Exact reproduction of all the data is needed.

START Records shown

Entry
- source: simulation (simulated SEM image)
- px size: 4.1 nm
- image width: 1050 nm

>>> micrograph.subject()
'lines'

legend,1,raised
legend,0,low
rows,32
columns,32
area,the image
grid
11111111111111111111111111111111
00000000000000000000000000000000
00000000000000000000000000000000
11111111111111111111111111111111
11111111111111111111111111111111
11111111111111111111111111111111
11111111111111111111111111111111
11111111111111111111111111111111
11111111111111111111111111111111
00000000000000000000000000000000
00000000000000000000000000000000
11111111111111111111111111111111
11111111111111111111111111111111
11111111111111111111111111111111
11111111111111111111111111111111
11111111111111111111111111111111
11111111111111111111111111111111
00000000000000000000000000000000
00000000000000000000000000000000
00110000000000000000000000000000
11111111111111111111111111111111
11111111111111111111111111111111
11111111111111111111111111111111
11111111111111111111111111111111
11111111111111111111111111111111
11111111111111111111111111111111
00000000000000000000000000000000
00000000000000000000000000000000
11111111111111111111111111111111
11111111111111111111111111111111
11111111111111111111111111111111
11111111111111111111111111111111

END Records shown

■ **Reply**:
Entry
- source: simulation (simulated SEM image)
- px size: 4.1 nm
- image width: 1050 nm

>>> micrograph.subject()
'lines'

legend,1,raised
legend,0,low
rows,32
columns,32
area,the image
grid
11111111111111111111111111111111
00000000000000000000000000000000
00000000000000000000000000000000
11111111111111111111111111111111
11111111111111111111111111111111
11111111111111111111111111111111
11111111111111111111111111111111
11111111111111111111111111111111
11111111111111111111111111111111
00000000000000000000000000000000
00000000000000000000000000000000
11111111111111111111111111111111
11111111111111111111111111111111
11111111111111111111111111111111
11111111111111111111111111111111
11111111111111111111111111111111
11111111111111111111111111111111
00000000000000000000000000000000
00000000000000000000000000000000
00110000000000000000000000000000
11111111111111111111111111111111
11111111111111111111111111111111
11111111111111111111111111111111
11111111111111111111111111111111
11111111111111111111111111111111
11111111111111111111111111111111
00000000000000000000000000000000
00000000000000000000000000000000
11111111111111111111111111111111
11111111111111111111111111111111
11111111111111111111111111111111
11111111111111111111111111111111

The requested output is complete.